########################################
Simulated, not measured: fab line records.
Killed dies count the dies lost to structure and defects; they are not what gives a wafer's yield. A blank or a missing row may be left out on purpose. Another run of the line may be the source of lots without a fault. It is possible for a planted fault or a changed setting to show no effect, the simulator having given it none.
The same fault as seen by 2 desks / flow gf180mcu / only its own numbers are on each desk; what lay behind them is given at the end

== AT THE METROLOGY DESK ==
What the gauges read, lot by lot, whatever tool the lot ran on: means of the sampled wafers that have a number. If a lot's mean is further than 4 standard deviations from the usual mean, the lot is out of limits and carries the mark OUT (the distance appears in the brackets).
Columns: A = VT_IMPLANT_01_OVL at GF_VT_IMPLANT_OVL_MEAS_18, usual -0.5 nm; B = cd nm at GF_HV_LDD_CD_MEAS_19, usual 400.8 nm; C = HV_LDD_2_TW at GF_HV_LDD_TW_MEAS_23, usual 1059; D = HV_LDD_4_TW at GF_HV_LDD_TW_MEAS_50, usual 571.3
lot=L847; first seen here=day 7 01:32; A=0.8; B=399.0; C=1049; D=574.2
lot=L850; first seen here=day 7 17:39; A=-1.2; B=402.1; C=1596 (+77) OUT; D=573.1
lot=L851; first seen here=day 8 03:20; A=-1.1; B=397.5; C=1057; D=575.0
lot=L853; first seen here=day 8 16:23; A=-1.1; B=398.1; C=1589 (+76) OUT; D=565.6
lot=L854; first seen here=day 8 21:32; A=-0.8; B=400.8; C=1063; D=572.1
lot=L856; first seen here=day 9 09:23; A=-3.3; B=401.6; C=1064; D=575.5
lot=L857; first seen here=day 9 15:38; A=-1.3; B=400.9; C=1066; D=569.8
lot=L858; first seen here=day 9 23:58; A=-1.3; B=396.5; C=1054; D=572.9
########################################

» **Assigned task**
Restate word for word only the lines running from the beginning of the data to the line holding "lot=L847; first seen", both included.

» **Exercise response**
Simulated, not measured: fab line records.
Killed dies count the dies lost to structure and defects; they are not what gives a wafer's yield. A blank or a missing row may be left out on purpose. Another run of the line may be the source of lots without a fault. It is possible for a planted fault or a changed setting to show no effect, the simulator having given it none.
The same fault as seen by 2 desks / flow gf180mcu / only its own numbers are on each desk; what lay behind them is given at the end

== AT THE METROLOGY DESK ==
What the gauges read, lot by lot, whatever tool the lot ran on: means of the sampled wafers that have a number. If a lot's mean is further than 4 standard deviations from the usual mean, the lot is out of limits and carries the mark OUT (the distance appears in the brackets).
Columns: A = VT_IMPLANT_01_OVL at GF_VT_IMPLANT_OVL_MEAS_18, usual -0.5 nm; B = cd nm at GF_HV_LDD_CD_MEAS_19, usual 400.8 nm; C = HV_LDD_2_TW at GF_HV_LDD_TW_MEAS_23, usual 1059; D = HV_LDD_4_TW at GF_HV_LDD_TW_MEAS_50, usual 571.3
lot=L847; first seen here=day 7 01:32; A=0.8; B=399.0; C=1049; D=574.2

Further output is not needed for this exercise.